*** Listed entries Section Begins ***

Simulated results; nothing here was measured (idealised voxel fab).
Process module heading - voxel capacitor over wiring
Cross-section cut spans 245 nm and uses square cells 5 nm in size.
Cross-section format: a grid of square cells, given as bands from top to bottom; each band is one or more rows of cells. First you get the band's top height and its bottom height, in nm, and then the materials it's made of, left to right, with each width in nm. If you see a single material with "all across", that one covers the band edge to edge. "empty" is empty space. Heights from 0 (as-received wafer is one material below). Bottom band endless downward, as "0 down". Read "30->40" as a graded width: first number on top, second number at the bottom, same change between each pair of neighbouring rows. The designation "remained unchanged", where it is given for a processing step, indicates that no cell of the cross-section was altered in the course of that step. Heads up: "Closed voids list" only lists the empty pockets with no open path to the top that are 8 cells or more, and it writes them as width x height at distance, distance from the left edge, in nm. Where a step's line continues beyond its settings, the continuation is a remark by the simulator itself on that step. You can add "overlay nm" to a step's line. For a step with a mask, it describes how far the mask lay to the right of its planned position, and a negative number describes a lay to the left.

*** Listed entries Section Ends ***

▶ _Work order_:
Copy the entries above exactly, but only from the line holding "Process module heading" through the line holding "Cross-section cut spans", both included.

▶ _Task solution_:
Process module heading - voxel capacitor over wiring
Cross-section cut spans 245 nm and uses square cells 5 nm in size.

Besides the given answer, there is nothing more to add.